▸ ASSIGNMENT:
Present the data once more in exactly its original form.

▸ SOURCE INFORMATION:
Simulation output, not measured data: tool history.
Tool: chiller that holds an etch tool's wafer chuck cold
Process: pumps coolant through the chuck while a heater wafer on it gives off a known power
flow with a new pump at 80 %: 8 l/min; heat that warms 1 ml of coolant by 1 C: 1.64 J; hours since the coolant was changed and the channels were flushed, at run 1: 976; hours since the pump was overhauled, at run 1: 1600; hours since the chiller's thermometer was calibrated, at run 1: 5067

▸ WRITTEN ANSWER:
Simulation output, not measured data: tool history.
Tool: chiller that holds an etch tool's wafer chuck cold
Process: pumps coolant through the chuck while a heater wafer on it gives off a known power
flow with a new pump at 80 %: 8 l/min; heat that warms 1 ml of coolant by 1 C: 1.64 J; hours since the coolant was changed and the channels were flushed, at run 1: 976; hours since the pump was overhauled, at run 1: 1600; hours since the chiller's thermometer was calibrated, at run 1: 5067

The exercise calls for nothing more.